- [INFORMATION PROVIDED]
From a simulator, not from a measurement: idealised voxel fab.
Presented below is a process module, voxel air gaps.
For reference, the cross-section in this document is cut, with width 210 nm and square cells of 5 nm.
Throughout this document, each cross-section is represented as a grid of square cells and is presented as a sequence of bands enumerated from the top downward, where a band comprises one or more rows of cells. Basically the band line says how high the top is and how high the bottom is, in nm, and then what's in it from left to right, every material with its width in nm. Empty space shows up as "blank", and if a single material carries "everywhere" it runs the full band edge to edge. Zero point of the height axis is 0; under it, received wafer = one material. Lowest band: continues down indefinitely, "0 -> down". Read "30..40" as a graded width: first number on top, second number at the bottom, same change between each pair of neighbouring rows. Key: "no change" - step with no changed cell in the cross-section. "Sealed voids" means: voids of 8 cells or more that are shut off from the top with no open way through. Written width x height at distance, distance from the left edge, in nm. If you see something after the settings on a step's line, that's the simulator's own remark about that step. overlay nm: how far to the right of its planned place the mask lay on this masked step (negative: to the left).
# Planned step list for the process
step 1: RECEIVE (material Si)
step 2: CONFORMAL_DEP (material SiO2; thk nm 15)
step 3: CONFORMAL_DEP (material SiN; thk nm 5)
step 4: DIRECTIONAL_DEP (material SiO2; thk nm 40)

- [WORK TASK]
Take the data above and reproduce it exactly.

- [YOUR SOLUTION]
From a simulator, not from a measurement: idealised voxel fab.
Presented below is a process module, voxel air gaps.
For reference, the cross-section in this document is cut, with width 210 nm and square cells of 5 nm.
Throughout this document, each cross-section is represented as a grid of square cells and is presented as a sequence of bands enumerated from the top downward, where a band comprises one or more rows of cells. Basically the band line says how high the top is and how high the bottom is, in nm, and then what's in it from left to right, every material with its width in nm. Empty space shows up as "blank", and if a single material carries "everywhere" it runs the full band edge to edge. Zero point of the height axis is 0; under it, received wafer = one material. Lowest band: continues down indefinitely, "0 -> down". Read "30..40" as a graded width: first number on top, second number at the bottom, same change between each pair of neighbouring rows. Key: "no change" - step with no changed cell in the cross-section. "Sealed voids" means: voids of 8 cells or more that are shut off from the top with no open way through. Written width x height at distance, distance from the left edge, in nm. If you see something after the settings on a step's line, that's the simulator's own remark about that step. overlay nm: how far to the right of its planned place the mask lay on this masked step (negative: to the left).
# Planned step list for the process
step 1: RECEIVE (material Si)
step 2: CONFORMAL_DEP (material SiO2; thk nm 15)
step 3: CONFORMAL_DEP (material SiN; thk nm 5)
step 4: DIRECTIONAL_DEP (material SiO2; thk nm 40)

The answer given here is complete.